AVAILABLE DATA>
○ ○ ○ ○
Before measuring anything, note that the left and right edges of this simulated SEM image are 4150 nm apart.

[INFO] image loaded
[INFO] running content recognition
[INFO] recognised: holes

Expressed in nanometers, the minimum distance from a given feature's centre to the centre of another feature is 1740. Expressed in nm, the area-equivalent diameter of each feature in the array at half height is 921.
○ ○ ○ ○

WORK REQUEST>
From the data above, reproduce word for word the lines running from the line with "[INFO] running content recognition" to the line with "[INFO] recognised: holes", ends included.

RESULT>
[INFO] running content recognition
[INFO] recognised: holes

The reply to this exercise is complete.